§ **Supplied records**
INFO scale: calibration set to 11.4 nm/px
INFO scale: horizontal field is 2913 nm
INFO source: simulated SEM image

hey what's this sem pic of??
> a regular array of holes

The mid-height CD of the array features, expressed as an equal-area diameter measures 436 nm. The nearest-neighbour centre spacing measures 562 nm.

§ **Required action**
If a line appears above, it belongs in your answer, printed exactly.

§ **Reply**
INFO scale: calibration set to 11.4 nm/px
INFO scale: horizontal field is 2913 nm
INFO source: simulated SEM image

hey what's this sem pic of??
> a regular array of holes

The mid-height CD of the array features, expressed as an equal-area diameter measures 436 nm. The nearest-neighbour centre spacing measures 562 nm.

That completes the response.